[SUPPLIED RECORDS]
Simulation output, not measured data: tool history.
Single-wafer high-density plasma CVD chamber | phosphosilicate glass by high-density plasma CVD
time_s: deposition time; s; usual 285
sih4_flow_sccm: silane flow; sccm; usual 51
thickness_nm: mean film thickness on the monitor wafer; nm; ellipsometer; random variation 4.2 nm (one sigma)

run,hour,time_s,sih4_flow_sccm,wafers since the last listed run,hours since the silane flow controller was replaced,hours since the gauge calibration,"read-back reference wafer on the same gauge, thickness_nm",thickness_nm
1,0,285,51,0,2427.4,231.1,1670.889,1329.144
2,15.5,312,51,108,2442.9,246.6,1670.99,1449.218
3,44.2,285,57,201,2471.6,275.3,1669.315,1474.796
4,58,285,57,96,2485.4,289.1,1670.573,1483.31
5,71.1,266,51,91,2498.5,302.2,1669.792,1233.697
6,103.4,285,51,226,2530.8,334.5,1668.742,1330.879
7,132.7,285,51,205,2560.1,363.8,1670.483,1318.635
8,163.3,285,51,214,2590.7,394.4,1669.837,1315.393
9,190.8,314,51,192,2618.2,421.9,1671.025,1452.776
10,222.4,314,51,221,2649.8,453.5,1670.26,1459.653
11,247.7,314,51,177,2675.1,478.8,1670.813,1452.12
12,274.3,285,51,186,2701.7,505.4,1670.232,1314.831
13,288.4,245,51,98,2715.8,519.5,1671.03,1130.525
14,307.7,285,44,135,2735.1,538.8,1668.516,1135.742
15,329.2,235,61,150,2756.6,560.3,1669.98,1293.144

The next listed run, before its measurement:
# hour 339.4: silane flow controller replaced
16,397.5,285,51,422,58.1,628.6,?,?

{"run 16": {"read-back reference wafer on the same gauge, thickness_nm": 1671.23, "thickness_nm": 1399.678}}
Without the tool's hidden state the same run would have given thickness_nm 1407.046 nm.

[ACTION ITEM]
Exactly the lines above from the one with "8,163.3,285,51,214,2590.7,394.4,1669.837,1315.393" to the one with "15,329.2,235,61,150,2756.6,560.3,1669.98,1293.144", both included, are to be quoted; leave the rest out.

[REPLY]
8,163.3,285,51,214,2590.7,394.4,1669.837,1315.393
9,190.8,314,51,192,2618.2,421.9,1671.025,1452.776
10,222.4,314,51,221,2649.8,453.5,1670.26,1459.653
11,247.7,314,51,177,2675.1,478.8,1670.813,1452.12
12,274.3,285,51,186,2701.7,505.4,1670.232,1314.831
13,288.4,245,51,98,2715.8,519.5,1671.03,1130.525
14,307.7,285,44,135,2735.1,538.8,1668.516,1135.742
15,329.2,235,61,150,2756.6,560.3,1669.98,1293.144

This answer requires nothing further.